_____

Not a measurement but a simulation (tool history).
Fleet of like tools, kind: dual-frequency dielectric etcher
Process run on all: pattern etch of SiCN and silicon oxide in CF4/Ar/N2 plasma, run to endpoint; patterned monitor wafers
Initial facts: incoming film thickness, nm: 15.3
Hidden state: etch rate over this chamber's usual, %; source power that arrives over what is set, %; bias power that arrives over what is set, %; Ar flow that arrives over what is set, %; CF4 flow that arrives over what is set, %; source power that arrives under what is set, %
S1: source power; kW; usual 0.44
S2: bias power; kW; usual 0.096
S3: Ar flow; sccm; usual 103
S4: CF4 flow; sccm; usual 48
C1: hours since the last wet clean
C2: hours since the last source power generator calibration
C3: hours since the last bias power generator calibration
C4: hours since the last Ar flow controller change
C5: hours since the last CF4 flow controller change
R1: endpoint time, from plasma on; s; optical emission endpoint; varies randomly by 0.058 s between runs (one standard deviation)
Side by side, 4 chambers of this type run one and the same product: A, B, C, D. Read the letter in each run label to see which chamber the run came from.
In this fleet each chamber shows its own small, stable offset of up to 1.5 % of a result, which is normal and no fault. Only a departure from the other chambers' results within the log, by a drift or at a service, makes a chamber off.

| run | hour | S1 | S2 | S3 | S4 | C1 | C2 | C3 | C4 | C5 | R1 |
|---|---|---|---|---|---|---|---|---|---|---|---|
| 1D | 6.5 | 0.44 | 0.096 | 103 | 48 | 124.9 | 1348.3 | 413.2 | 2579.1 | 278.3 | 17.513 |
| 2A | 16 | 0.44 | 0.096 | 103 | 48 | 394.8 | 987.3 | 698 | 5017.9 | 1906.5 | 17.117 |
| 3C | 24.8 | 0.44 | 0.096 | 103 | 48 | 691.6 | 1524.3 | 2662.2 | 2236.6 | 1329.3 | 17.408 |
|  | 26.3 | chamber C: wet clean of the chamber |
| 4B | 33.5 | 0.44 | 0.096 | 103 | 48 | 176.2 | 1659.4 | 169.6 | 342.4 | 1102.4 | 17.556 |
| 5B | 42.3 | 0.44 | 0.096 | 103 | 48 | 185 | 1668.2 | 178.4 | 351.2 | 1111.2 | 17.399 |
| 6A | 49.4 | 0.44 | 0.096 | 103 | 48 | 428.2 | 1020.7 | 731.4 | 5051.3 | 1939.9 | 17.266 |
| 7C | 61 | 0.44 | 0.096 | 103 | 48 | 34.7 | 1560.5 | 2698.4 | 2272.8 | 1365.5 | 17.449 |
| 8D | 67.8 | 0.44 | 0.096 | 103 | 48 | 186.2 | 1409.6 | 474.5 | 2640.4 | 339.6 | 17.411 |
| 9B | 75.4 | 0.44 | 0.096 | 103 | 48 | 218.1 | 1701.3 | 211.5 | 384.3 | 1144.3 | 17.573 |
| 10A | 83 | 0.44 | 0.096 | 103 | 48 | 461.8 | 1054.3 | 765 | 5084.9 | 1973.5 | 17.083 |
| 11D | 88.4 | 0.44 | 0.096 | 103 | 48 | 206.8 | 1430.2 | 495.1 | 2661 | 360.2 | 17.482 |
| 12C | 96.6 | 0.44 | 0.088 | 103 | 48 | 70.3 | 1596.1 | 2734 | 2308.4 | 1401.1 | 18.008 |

_____

**WORK ORDER:**
When you come to the line containing "Initial facts: incoming", give it and stop; before that, repeat each line of the material exactly from the first one.

**SOLUTION:**
Not a measurement but a simulation (tool history).
Fleet of like tools, kind: dual-frequency dielectric etcher
Process run on all: pattern etch of SiCN and silicon oxide in CF4/Ar/N2 plasma, run to endpoint; patterned monitor wafers
Initial facts: incoming film thickness, nm: 15.3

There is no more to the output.